• ASSIGNMENT
What is needed here is a verbatim copy of the records that follow.

☆ ☆ ☆ ☆ ☆ ☆ ☆
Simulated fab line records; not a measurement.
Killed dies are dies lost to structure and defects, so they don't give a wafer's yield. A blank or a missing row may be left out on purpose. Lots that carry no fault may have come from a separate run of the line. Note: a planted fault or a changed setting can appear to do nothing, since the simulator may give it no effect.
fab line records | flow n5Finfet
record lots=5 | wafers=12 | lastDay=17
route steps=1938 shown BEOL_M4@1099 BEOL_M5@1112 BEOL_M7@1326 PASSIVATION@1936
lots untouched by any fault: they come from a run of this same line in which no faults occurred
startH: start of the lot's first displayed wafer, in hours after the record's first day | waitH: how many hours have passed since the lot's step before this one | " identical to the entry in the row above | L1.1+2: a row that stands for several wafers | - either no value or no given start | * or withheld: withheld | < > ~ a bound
☆ ☆ ☆ ☆ ☆ ☆ ☆

• YOUR RESPONSE
Simulated fab line records; not a measurement.
Killed dies are dies lost to structure and defects, so they don't give a wafer's yield. A blank or a missing row may be left out on purpose. Lots that carry no fault may have come from a separate run of the line. Note: a planted fault or a changed setting can appear to do nothing, since the simulator may give it no effect.
fab line records | flow n5Finfet
record lots=5 | wafers=12 | lastDay=17
route steps=1938 shown BEOL_M4@1099 BEOL_M5@1112 BEOL_M7@1326 PASSIVATION@1936
lots untouched by any fault: they come from a run of this same line in which no faults occurred
startH: start of the lot's first displayed wafer, in hours after the record's first day | waitH: how many hours have passed since the lot's step before this one | " identical to the entry in the row above | L1.1+2: a row that stands for several wafers | - either no value or no given start | * or withheld: withheld | < > ~ a bound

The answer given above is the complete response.